### ASSIGNMENT
Set down exactly the entries below, beginning at their first line and ending at the line with "record: lots: 6 wafers: 18 lastDay: 17".

### PROVIDED INFORMATION
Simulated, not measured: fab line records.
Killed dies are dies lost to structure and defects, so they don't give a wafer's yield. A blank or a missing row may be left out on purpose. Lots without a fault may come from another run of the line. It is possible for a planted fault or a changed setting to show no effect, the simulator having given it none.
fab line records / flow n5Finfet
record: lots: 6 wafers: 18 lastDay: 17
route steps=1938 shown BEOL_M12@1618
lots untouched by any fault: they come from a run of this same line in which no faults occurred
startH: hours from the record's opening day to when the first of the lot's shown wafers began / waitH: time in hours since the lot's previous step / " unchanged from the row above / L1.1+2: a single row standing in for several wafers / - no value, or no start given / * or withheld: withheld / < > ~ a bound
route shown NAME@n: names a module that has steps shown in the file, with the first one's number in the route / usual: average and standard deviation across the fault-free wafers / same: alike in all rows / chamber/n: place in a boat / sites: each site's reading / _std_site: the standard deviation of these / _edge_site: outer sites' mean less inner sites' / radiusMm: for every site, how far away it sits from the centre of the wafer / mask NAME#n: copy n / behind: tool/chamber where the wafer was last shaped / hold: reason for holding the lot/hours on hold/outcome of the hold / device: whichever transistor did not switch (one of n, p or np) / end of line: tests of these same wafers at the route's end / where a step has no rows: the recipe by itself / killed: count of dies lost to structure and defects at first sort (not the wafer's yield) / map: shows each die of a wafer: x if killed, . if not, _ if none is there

### TASK SOLUTION
Simulated, not measured: fab line records.
Killed dies are dies lost to structure and defects, so they don't give a wafer's yield. A blank or a missing row may be left out on purpose. Lots without a fault may come from another run of the line. It is possible for a planted fault or a changed setting to show no effect, the simulator having given it none.
fab line records / flow n5Finfet
record: lots: 6 wafers: 18 lastDay: 17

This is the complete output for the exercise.